- **Brief**
Repeat exactly the opening lines of the records, ending with the line that contains "361 | 1.557 |".

- **Material shown**
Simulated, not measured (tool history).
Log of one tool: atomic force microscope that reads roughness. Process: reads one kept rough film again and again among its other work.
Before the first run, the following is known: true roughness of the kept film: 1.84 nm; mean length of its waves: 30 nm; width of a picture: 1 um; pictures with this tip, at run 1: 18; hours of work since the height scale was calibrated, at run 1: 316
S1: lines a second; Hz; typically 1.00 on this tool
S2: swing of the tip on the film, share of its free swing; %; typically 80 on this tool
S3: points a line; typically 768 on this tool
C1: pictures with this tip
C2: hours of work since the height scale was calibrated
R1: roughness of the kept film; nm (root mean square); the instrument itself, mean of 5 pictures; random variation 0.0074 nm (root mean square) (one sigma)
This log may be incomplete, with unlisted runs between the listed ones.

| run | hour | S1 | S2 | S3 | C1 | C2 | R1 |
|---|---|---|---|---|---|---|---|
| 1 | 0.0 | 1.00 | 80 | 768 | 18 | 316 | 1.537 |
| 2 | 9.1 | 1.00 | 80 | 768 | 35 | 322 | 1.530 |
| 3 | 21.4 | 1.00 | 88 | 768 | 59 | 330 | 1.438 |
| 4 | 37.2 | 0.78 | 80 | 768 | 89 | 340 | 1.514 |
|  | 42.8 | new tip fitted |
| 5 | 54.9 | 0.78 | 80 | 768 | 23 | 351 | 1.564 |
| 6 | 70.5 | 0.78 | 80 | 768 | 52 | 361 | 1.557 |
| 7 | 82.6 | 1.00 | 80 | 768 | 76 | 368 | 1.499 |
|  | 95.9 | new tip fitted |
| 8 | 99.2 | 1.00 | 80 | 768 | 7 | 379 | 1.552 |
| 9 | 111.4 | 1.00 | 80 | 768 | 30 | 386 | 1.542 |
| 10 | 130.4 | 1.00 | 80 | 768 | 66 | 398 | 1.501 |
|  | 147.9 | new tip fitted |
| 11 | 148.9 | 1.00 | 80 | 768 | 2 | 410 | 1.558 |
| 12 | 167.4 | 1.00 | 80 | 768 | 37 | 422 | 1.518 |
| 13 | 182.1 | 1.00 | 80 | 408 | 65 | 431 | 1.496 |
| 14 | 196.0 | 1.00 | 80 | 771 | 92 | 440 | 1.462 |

- **Response box**
Simulated, not measured (tool history).
Log of one tool: atomic force microscope that reads roughness. Process: reads one kept rough film again and again among its other work.
Before the first run, the following is known: true roughness of the kept film: 1.84 nm; mean length of its waves: 30 nm; width of a picture: 1 um; pictures with this tip, at run 1: 18; hours of work since the height scale was calibrated, at run 1: 316
S1: lines a second; Hz; typically 1.00 on this tool
S2: swing of the tip on the film, share of its free swing; %; typically 80 on this tool
S3: points a line; typically 768 on this tool
C1: pictures with this tip
C2: hours of work since the height scale was calibrated
R1: roughness of the kept film; nm (root mean square); the instrument itself, mean of 5 pictures; random variation 0.0074 nm (root mean square) (one sigma)
This log may be incomplete, with unlisted runs between the listed ones.

| run | hour | S1 | S2 | S3 | C1 | C2 | R1 |
|---|---|---|---|---|---|---|---|
| 1 | 0.0 | 1.00 | 80 | 768 | 18 | 316 | 1.537 |
| 2 | 9.1 | 1.00 | 80 | 768 | 35 | 322 | 1.530 |
| 3 | 21.4 | 1.00 | 88 | 768 | 59 | 330 | 1.438 |
| 4 | 37.2 | 0.78 | 80 | 768 | 89 | 340 | 1.514 |
|  | 42.8 | new tip fitted |
| 5 | 54.9 | 0.78 | 80 | 768 | 23 | 351 | 1.564 |
| 6 | 70.5 | 0.78 | 80 | 768 | 52 | 361 | 1.557 |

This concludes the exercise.